*** Opening of PROVIDED DATA ***
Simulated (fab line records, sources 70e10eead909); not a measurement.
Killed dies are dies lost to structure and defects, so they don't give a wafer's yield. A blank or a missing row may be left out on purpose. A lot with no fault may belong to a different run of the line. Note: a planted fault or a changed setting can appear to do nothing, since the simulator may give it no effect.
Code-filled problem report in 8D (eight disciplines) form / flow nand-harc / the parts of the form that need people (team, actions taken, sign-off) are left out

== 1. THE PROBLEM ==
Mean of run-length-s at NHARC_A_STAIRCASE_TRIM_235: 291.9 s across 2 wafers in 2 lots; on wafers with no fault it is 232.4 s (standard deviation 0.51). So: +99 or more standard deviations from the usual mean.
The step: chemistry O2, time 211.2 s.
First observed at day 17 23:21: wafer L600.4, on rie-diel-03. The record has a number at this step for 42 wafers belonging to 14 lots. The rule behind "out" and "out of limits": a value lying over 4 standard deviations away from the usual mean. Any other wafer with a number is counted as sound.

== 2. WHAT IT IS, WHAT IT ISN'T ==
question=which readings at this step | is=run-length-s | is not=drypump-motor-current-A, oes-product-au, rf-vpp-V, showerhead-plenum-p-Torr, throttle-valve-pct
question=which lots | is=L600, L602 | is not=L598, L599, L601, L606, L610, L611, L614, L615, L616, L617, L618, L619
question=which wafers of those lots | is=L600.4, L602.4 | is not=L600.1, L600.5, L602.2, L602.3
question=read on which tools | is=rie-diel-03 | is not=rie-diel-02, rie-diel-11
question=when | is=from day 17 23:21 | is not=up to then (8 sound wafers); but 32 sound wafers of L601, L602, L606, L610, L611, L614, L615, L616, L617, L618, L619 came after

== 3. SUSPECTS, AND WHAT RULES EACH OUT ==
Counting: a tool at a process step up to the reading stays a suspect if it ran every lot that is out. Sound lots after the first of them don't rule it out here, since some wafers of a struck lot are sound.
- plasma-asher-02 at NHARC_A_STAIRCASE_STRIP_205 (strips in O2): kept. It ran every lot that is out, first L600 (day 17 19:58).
*** Close of PROVIDED DATA ***

Exactly as they appear, copy the lines of the listing above from the first through the one that contains "First observed at", and nothing more.

(RESPONSE BOX)
Simulated (fab line records, sources 70e10eead909); not a measurement.
Killed dies are dies lost to structure and defects, so they don't give a wafer's yield. A blank or a missing row may be left out on purpose. A lot with no fault may belong to a different run of the line. Note: a planted fault or a changed setting can appear to do nothing, since the simulator may give it no effect.
Code-filled problem report in 8D (eight disciplines) form / flow nand-harc / the parts of the form that need people (team, actions taken, sign-off) are left out

== 1. THE PROBLEM ==
Mean of run-length-s at NHARC_A_STAIRCASE_TRIM_235: 291.9 s across 2 wafers in 2 lots; on wafers with no fault it is 232.4 s (standard deviation 0.51). So: +99 or more standard deviations from the usual mean.
The step: chemistry O2, time 211.2 s.
First observed at day 17 23:21: wafer L600.4, on rie-diel-03. The record has a number at this step for 42 wafers belonging to 14 lots. The rule behind "out" and "out of limits": a value lying over 4 standard deviations away from the usual mean. Any other wafer with a number is counted as sound.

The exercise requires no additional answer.